Assigned task: Here is a listing. Repeat it exactly and in its entirety.

Listed entries:
»»

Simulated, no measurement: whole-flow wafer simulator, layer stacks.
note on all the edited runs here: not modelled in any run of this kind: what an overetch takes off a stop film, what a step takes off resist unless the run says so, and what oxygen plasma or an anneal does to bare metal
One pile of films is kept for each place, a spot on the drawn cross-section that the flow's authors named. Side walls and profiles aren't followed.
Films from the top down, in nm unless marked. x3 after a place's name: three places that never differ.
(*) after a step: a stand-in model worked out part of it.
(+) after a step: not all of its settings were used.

««

Task response:
Simulated, no measurement: whole-flow wafer simulator, layer stacks.
note on all the edited runs here: not modelled in any run of this kind: what an overetch takes off a stop film, what a step takes off resist unless the run says so, and what oxygen plasma or an anneal does to bare metal
One pile of films is kept for each place, a spot on the drawn cross-section that the flow's authors named. Side walls and profiles aren't followed.
Films from the top down, in nm unless marked. x3 after a place's name: three places that never differ.
(*) after a step: a stand-in model worked out part of it.
(+) after a step: not all of its settings were used.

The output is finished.